Reproduce exactly the lines below, from the first through the one containing "The tool may", and nothing more.

================================

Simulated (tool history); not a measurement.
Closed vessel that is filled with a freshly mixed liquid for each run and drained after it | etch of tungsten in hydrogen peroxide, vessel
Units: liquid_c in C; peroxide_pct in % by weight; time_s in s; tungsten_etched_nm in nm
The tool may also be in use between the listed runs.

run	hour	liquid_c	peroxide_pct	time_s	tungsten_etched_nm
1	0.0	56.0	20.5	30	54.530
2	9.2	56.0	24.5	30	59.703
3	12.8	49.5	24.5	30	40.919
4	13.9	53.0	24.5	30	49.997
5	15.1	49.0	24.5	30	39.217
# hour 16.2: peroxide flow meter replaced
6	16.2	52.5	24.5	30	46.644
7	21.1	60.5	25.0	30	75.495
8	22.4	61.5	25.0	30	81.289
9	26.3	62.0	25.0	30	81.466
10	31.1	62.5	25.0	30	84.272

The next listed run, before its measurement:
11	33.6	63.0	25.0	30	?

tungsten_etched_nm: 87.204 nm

================================

_Exercise output_.
Simulated (tool history); not a measurement.
Closed vessel that is filled with a freshly mixed liquid for each run and drained after it | etch of tungsten in hydrogen peroxide, vessel
Units: liquid_c in C; peroxide_pct in % by weight; time_s in s; tungsten_etched_nm in nm
The tool may also be in use between the listed runs.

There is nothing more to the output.